Requirement →
Each line below should be set down again unchanged.

Provided information →
------------------------------------------------------------
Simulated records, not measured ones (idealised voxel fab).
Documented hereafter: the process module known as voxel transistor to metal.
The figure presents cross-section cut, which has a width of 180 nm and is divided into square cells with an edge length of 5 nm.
------------------------------------------------------------

Response box →
Simulated records, not measured ones (idealised voxel fab).
Documented hereafter: the process module known as voxel transistor to metal.
The figure presents cross-section cut, which has a width of 180 nm and is divided into square cells with an edge length of 5 nm.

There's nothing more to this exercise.